ACTION ITEM: Beneath this task are records; print exactly the stretch of them from the line with "Machine: ozone-water generator" through the line with "Known at the", both ends included.

-=-=-=-=-
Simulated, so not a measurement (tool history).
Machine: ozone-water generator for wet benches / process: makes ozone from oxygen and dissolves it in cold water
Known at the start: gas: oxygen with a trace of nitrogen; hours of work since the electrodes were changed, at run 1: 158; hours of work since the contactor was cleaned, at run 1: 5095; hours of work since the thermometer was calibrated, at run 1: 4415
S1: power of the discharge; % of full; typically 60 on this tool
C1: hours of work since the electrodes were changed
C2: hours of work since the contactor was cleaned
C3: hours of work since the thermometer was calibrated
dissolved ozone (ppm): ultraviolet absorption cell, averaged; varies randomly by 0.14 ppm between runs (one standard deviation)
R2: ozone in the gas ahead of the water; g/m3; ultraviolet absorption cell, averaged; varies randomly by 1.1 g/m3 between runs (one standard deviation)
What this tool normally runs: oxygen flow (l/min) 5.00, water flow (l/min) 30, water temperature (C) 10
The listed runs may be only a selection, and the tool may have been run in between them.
-=-=-=-=-

WRITTEN RESPONSE:
Machine: ozone-water generator for wet benches / process: makes ozone from oxygen and dissolves it in cold water
Known at the start: gas: oxygen with a trace of nitrogen; hours of work since the electrodes were changed, at run 1: 158; hours of work since the contactor was cleaned, at run 1: 5095; hours of work since the thermometer was calibrated, at run 1: 4415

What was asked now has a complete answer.